+++++

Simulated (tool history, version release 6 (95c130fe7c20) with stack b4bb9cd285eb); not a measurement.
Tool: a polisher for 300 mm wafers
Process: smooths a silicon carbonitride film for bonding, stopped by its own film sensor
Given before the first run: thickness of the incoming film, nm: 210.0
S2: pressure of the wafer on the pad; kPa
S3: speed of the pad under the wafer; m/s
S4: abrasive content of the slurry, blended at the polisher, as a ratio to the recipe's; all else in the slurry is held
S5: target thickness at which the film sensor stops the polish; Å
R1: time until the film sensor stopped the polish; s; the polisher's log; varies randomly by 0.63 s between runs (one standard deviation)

+++++

◆ **Work request**: When you copy the material, keep every line exactly as it stands.

◆ **Answer section**:
Simulated (tool history, version release 6 (95c130fe7c20) with stack b4bb9cd285eb); not a measurement.
Tool: a polisher for 300 mm wafers
Process: smooths a silicon carbonitride film for bonding, stopped by its own film sensor
Given before the first run: thickness of the incoming film, nm: 210.0
S2: pressure of the wafer on the pad; kPa
S3: speed of the pad under the wafer; m/s
S4: abrasive content of the slurry, blended at the polisher, as a ratio to the recipe's; all else in the slurry is held
S5: target thickness at which the film sensor stops the polish; Å
R1: time until the film sensor stopped the polish; s; the polisher's log; varies randomly by 0.63 s between runs (one standard deviation)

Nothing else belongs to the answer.